▶ **PROVIDED DATA**:
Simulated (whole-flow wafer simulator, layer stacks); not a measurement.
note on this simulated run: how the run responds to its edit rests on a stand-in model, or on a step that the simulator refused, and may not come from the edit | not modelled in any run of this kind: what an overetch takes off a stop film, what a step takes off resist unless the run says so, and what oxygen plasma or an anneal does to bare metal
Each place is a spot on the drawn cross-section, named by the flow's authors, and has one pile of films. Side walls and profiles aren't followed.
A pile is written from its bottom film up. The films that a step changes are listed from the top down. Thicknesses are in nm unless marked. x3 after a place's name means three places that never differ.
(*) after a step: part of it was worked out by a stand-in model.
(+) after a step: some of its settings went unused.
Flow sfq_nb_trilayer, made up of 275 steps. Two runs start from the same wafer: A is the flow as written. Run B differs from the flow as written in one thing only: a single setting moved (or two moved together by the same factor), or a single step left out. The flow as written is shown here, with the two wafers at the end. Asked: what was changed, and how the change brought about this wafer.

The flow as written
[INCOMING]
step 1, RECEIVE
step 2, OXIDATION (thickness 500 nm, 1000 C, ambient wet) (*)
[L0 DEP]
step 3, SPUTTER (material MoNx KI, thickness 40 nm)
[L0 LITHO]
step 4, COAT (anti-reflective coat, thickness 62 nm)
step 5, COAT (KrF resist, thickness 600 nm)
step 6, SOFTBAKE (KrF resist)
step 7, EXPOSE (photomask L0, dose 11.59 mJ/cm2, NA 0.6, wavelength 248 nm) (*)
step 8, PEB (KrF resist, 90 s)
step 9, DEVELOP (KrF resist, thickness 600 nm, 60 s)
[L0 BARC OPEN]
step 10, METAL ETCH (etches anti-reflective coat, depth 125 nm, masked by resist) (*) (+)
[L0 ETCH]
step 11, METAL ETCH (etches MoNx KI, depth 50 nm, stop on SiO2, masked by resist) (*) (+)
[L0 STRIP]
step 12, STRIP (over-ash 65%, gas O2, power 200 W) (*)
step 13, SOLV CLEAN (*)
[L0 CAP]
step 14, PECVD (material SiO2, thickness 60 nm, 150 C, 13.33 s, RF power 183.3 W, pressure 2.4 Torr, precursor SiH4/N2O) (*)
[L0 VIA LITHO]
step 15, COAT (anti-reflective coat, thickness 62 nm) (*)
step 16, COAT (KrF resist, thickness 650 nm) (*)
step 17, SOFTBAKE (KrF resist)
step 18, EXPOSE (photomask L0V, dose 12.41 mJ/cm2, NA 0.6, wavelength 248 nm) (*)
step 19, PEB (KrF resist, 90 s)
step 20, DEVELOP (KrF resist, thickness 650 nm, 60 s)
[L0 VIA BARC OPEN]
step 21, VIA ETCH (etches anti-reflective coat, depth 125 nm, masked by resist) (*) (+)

▶ **WORK TASK**: Return only the part of the records above that opens with the line containing "step 1, RECEIVE" and closes with the line containing "[L0 VIA BARC OPEN]", ends included.

▶ **EXERCISE ANSWER**:
step 1, RECEIVE
step 2, OXIDATION (thickness 500 nm, 1000 C, ambient wet) (*)
[L0 DEP]
step 3, SPUTTER (material MoNx KI, thickness 40 nm)
[L0 LITHO]
step 4, COAT (anti-reflective coat, thickness 62 nm)
step 5, COAT (KrF resist, thickness 600 nm)
step 6, SOFTBAKE (KrF resist)
step 7, EXPOSE (photomask L0, dose 11.59 mJ/cm2, NA 0.6, wavelength 248 nm) (*)
step 8, PEB (KrF resist, 90 s)
step 9, DEVELOP (KrF resist, thickness 600 nm, 60 s)
[L0 BARC OPEN]
step 10, METAL ETCH (etches anti-reflective coat, depth 125 nm, masked by resist) (*) (+)
[L0 ETCH]
step 11, METAL ETCH (etches MoNx KI, depth 50 nm, stop on SiO2, masked by resist) (*) (+)
[L0 STRIP]
step 12, STRIP (over-ash 65%, gas O2, power 200 W) (*)
step 13, SOLV CLEAN (*)
[L0 CAP]
step 14, PECVD (material SiO2, thickness 60 nm, 150 C, 13.33 s, RF power 183.3 W, pressure 2.4 Torr, precursor SiH4/N2O) (*)
[L0 VIA LITHO]
step 15, COAT (anti-reflective coat, thickness 62 nm) (*)
step 16, COAT (KrF resist, thickness 650 nm) (*)
step 17, SOFTBAKE (KrF resist)
step 18, EXPOSE (photomask L0V, dose 12.41 mJ/cm2, NA 0.6, wavelength 248 nm) (*)
step 19, PEB (KrF resist, 90 s)
step 20, DEVELOP (KrF resist, thickness 650 nm, 60 s)
[L0 VIA BARC OPEN]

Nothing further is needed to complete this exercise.